Given data:
+ + + +
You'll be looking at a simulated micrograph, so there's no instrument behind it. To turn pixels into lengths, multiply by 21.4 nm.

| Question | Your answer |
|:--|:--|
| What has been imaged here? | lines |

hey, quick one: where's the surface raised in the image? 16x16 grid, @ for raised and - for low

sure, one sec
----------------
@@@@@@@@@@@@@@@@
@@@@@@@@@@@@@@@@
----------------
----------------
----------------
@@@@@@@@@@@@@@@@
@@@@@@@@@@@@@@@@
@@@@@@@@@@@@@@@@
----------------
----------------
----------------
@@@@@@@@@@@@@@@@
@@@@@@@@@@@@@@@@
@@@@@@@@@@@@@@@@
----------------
+ + + +

Activity: Repeat, exactly and only, the lines from the beginning of the material through the line that contains "here? | lines |".

Written solution:
You'll be looking at a simulated micrograph, so there's no instrument behind it. To turn pixels into lengths, multiply by 21.4 nm.

| Question | Your answer |
|:--|:--|
| What has been imaged here? | lines |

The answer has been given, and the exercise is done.